(Action item)
Retype the listing that follows without a single change.

(Exercise data)
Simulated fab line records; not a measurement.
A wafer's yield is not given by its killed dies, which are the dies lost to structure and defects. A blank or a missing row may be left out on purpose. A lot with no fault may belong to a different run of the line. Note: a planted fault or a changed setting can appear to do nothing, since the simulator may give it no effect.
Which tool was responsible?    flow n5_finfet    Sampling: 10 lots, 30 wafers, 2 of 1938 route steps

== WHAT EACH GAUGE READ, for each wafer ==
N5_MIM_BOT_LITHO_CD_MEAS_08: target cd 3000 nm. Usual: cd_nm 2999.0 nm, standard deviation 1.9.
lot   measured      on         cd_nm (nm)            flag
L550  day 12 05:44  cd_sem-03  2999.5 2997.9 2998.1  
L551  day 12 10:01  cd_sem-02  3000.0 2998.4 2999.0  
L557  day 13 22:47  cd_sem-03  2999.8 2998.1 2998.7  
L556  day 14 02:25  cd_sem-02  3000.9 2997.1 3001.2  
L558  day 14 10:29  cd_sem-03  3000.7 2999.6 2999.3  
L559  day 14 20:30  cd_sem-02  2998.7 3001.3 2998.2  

(Response)
Simulated fab line records; not a measurement.
A wafer's yield is not given by its killed dies, which are the dies lost to structure and defects. A blank or a missing row may be left out on purpose. A lot with no fault may belong to a different run of the line. Note: a planted fault or a changed setting can appear to do nothing, since the simulator may give it no effect.
Which tool was responsible?    flow n5_finfet    Sampling: 10 lots, 30 wafers, 2 of 1938 route steps

== WHAT EACH GAUGE READ, for each wafer ==
N5_MIM_BOT_LITHO_CD_MEAS_08: target cd 3000 nm. Usual: cd_nm 2999.0 nm, standard deviation 1.9.
lot   measured      on         cd_nm (nm)            flag
L550  day 12 05:44  cd_sem-03  2999.5 2997.9 2998.1  
L551  day 12 10:01  cd_sem-02  3000.0 2998.4 2999.0  
L557  day 13 22:47  cd_sem-03  2999.8 2998.1 2998.7  
L556  day 14 02:25  cd_sem-02  3000.9 2997.1 3001.2  
L558  day 14 10:29  cd_sem-03  3000.7 2999.6 2999.3  
L559  day 14 20:30  cd_sem-02  2998.7 3001.3 2998.2  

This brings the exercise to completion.